_WORK TASK_.
Only the lines from the first line of the material below to the line containing "Heads up: the", inclusive, should be copied, each exactly as written.

_DATA FOR REVIEW_.
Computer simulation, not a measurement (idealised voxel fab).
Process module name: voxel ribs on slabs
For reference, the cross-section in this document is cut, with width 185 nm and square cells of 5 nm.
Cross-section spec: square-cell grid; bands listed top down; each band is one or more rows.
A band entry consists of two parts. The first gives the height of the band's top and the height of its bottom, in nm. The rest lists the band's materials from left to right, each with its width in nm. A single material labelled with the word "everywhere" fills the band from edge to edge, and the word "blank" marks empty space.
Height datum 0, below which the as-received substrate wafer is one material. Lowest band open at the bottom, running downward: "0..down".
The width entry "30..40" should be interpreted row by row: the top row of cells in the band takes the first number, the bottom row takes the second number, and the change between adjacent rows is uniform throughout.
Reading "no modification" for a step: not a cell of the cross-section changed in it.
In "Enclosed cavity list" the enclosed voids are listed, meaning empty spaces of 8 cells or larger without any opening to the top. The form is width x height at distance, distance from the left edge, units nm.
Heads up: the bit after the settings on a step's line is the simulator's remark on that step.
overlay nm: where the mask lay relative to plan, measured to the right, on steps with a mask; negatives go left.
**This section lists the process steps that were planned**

_WRITTEN RESPONSE_.
Computer simulation, not a measurement (idealised voxel fab).
Process module name: voxel ribs on slabs
For reference, the cross-section in this document is cut, with width 185 nm and square cells of 5 nm.
Cross-section spec: square-cell grid; bands listed top down; each band is one or more rows.
A band entry consists of two parts. The first gives the height of the band's top and the height of its bottom, in nm. The rest lists the band's materials from left to right, each with its width in nm. A single material labelled with the word "everywhere" fills the band from edge to edge, and the word "blank" marks empty space.
Height datum 0, below which the as-received substrate wafer is one material. Lowest band open at the bottom, running downward: "0..down".
The width entry "30..40" should be interpreted row by row: the top row of cells in the band takes the first number, the bottom row takes the second number, and the change between adjacent rows is uniform throughout.
Reading "no modification" for a step: not a cell of the cross-section changed in it.
In "Enclosed cavity list" the enclosed voids are listed, meaning empty spaces of 8 cells or larger without any opening to the top. The form is width x height at distance, distance from the left edge, units nm.
Heads up: the bit after the settings on a step's line is the simulator's remark on that step.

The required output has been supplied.